WORK INSTRUCTION =>
Exactly the lines from the opening of the data through the line containing "The width of" should be reproduced, please, with nothing added.

= = = =
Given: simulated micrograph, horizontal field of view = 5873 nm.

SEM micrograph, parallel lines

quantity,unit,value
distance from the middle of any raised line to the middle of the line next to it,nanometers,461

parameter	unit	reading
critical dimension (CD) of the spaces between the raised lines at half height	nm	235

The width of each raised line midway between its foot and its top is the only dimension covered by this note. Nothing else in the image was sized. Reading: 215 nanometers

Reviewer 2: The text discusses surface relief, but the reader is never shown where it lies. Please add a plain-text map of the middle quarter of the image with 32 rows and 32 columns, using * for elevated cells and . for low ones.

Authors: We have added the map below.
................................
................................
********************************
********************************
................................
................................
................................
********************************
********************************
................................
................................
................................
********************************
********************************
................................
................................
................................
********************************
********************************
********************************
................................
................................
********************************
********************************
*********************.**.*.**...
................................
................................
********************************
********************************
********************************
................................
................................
= = = =

RESULT =>
Given: simulated micrograph, horizontal field of view = 5873 nm.

SEM micrograph, parallel lines

quantity,unit,value
distance from the middle of any raised line to the middle of the line next to it,nanometers,461

parameter	unit	reading
critical dimension (CD) of the spaces between the raised lines at half height	nm	235

The width of each raised line midway between its foot and its top is the only dimension covered by this note. Nothing else in the image was sized. Reading: 215 nanometers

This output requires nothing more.